WORK ITEM:
Everything in the data that follows has to be repeated verbatim.

[DATA LISTING]

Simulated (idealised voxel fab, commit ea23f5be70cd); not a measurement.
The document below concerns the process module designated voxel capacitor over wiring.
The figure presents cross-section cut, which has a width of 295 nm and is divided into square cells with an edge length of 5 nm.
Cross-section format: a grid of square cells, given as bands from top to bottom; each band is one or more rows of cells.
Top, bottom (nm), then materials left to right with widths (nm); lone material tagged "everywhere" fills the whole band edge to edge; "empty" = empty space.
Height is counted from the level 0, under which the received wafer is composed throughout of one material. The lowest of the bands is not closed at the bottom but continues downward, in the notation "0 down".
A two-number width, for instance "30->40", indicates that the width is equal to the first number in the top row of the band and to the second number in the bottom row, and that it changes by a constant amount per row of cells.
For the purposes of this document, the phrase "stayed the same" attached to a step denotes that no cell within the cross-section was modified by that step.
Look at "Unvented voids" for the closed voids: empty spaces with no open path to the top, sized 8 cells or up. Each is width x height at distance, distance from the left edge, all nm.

[/DATA LISTING]

ANSWER AREA:
Simulated (idealised voxel fab, commit ea23f5be70cd); not a measurement.
The document below concerns the process module designated voxel capacitor over wiring.
The figure presents cross-section cut, which has a width of 295 nm and is divided into square cells with an edge length of 5 nm.
Cross-section format: a grid of square cells, given as bands from top to bottom; each band is one or more rows of cells.
Top, bottom (nm), then materials left to right with widths (nm); lone material tagged "everywhere" fills the whole band edge to edge; "empty" = empty space.
Height is counted from the level 0, under which the received wafer is composed throughout of one material. The lowest of the bands is not closed at the bottom but continues downward, in the notation "0 down".
A two-number width, for instance "30->40", indicates that the width is equal to the first number in the top row of the band and to the second number in the bottom row, and that it changes by a constant amount per row of cells.
For the purposes of this document, the phrase "stayed the same" attached to a step denotes that no cell within the cross-section was modified by that step.
Look at "Unvented voids" for the closed voids: empty spaces with no open path to the top, sized 8 cells or up. Each is width x height at distance, distance from the left edge, all nm.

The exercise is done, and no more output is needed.